-------- DATA EXTRACT --------

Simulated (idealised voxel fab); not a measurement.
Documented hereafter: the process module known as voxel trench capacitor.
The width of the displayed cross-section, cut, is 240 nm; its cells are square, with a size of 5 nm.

--------

◆ WORK ORDER ◆
Would you reproduce all of the data exactly, without a single alteration?

◆ TASK SOLUTION ◆
Simulated (idealised voxel fab); not a measurement.
Documented hereafter: the process module known as voxel trench capacitor.
The width of the displayed cross-section, cut, is 240 nm; its cells are square, with a size of 5 nm.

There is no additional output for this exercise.